DATA SUPPLIED: Begin
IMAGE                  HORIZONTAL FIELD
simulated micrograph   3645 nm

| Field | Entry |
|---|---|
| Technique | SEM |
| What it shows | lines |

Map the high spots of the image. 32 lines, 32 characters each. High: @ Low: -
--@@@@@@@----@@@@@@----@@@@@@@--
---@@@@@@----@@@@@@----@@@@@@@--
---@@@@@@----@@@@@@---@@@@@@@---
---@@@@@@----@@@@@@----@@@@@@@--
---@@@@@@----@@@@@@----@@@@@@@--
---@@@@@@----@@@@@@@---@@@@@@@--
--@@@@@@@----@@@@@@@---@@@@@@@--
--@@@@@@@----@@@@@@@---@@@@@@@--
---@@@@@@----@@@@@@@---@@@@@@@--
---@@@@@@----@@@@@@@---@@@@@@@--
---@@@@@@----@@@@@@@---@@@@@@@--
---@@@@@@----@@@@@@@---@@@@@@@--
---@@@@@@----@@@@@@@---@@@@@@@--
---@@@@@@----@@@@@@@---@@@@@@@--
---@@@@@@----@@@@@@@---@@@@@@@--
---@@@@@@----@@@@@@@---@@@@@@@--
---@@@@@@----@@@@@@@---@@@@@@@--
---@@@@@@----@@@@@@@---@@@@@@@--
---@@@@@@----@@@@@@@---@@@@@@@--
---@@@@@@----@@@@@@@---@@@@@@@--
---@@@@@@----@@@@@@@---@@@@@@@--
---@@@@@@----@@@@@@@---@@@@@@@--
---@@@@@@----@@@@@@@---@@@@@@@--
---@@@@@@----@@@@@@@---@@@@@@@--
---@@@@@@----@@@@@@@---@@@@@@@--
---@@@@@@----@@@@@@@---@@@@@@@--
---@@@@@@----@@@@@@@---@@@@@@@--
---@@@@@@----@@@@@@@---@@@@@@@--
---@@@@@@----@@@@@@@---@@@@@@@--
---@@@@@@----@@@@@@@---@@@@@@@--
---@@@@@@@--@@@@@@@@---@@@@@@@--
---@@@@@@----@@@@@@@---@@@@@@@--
DATA SUPPLIED: End

● **ACTIVITY**
Repeat the lines from the first one in the records through the line containing "Map the high", exactly as written, and nothing else.

● **RESPONSE BOX**
IMAGE                  HORIZONTAL FIELD
simulated micrograph   3645 nm

| Field | Entry |
|---|---|
| Technique | SEM |
| What it shows | lines |

Map the high spots of the image. 32 lines, 32 characters each. High: @ Low: -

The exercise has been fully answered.